• [WORK ORDER]
Quote each record exactly, please, leaving none out.

::::::::::
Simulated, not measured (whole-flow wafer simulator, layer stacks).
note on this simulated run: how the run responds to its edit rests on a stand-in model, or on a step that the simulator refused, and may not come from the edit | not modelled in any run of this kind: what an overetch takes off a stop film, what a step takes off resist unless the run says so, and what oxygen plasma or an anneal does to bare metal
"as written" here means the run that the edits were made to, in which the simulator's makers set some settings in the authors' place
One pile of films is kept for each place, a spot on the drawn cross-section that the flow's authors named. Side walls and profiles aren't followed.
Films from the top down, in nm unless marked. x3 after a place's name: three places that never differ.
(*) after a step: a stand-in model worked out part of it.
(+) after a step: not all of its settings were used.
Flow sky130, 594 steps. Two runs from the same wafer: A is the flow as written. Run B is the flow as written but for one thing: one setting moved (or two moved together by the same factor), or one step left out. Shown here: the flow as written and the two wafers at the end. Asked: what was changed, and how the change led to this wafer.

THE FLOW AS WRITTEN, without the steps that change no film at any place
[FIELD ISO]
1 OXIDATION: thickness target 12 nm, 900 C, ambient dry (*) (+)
::::::::::

• [EXERCISE RESPONSE]
Simulated, not measured (whole-flow wafer simulator, layer stacks).
note on this simulated run: how the run responds to its edit rests on a stand-in model, or on a step that the simulator refused, and may not come from the edit | not modelled in any run of this kind: what an overetch takes off a stop film, what a step takes off resist unless the run says so, and what oxygen plasma or an anneal does to bare metal
"as written" here means the run that the edits were made to, in which the simulator's makers set some settings in the authors' place
One pile of films is kept for each place, a spot on the drawn cross-section that the flow's authors named. Side walls and profiles aren't followed.
Films from the top down, in nm unless marked. x3 after a place's name: three places that never differ.
(*) after a step: a stand-in model worked out part of it.
(+) after a step: not all of its settings were used.
Flow sky130, 594 steps. Two runs from the same wafer: A is the flow as written. Run B is the flow as written but for one thing: one setting moved (or two moved together by the same factor), or one step left out. Shown here: the flow as written and the two wafers at the end. Asked: what was changed, and how the change led to this wafer.

THE FLOW AS WRITTEN, without the steps that change no film at any place
[FIELD ISO]
1 OXIDATION: thickness target 12 nm, 900 C, ambient dry (*) (+)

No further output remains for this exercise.